- [Dataset entries]
● ● ●

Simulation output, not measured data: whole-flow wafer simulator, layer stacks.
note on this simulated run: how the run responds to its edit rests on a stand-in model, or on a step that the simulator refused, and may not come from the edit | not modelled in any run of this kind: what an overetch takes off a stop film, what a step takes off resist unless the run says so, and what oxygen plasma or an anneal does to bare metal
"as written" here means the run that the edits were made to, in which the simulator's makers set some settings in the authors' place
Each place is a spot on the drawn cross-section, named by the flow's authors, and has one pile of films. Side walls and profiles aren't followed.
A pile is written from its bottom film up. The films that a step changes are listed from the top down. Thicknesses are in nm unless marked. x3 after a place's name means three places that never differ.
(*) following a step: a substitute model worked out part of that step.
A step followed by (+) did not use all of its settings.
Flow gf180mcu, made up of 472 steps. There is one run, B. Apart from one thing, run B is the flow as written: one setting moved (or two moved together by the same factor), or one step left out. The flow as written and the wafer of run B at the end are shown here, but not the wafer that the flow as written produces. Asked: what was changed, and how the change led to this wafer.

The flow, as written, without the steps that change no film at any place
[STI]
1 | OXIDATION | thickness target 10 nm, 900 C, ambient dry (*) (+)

● ● ●

- [Work request]
Above this task is a listing. Restate, word for word and with nothing added, the lines from the one with "Each place is" through the one with "A step followed".

- [Answer space]
Each place is a spot on the drawn cross-section, named by the flow's authors, and has one pile of films. Side walls and profiles aren't followed.
A pile is written from its bottom film up. The films that a step changes are listed from the top down. Thicknesses are in nm unless marked. x3 after a place's name means three places that never differ.
(*) following a step: a substitute model worked out part of that step.
A step followed by (+) did not use all of its settings.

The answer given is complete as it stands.